*** Opening RECORD EXTRACTS ***

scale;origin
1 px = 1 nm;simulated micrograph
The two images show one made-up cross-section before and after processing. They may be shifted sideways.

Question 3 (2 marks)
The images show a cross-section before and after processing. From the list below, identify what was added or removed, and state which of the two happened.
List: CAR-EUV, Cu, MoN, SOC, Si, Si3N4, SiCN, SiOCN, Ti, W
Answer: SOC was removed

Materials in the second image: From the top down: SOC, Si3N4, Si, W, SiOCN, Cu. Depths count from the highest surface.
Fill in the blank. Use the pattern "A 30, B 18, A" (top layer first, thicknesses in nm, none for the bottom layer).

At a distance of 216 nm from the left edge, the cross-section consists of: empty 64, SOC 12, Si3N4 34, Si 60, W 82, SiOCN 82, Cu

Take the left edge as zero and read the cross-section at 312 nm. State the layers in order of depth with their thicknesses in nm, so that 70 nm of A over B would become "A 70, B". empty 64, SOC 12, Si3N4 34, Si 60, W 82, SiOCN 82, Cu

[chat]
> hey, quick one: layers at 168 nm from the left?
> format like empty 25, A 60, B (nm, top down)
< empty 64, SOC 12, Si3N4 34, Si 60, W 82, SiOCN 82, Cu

*** Closing RECORD EXTRACTS ***

WORK ITEM: Beginning with the line containing "1 px = 1 nm;simulated micrograph" and ending with the line containing "At a distance", extract those lines exactly from the listing above, and only those.

RESPONSE AREA:
1 px = 1 nm;simulated micrograph
The two images show one made-up cross-section before and after processing. They may be shifted sideways.

Question 3 (2 marks)
The images show a cross-section before and after processing. From the list below, identify what was added or removed, and state which of the two happened.
List: CAR-EUV, Cu, MoN, SOC, Si, Si3N4, SiCN, SiOCN, Ti, W
Answer: SOC was removed

Materials in the second image: From the top down: SOC, Si3N4, Si, W, SiOCN, Cu. Depths count from the highest surface.
Fill in the blank. Use the pattern "A 30, B 18, A" (top layer first, thicknesses in nm, none for the bottom layer).

At a distance of 216 nm from the left edge, the cross-section consists of: empty 64, SOC 12, Si3N4 34, Si 60, W 82, SiOCN 82, Cu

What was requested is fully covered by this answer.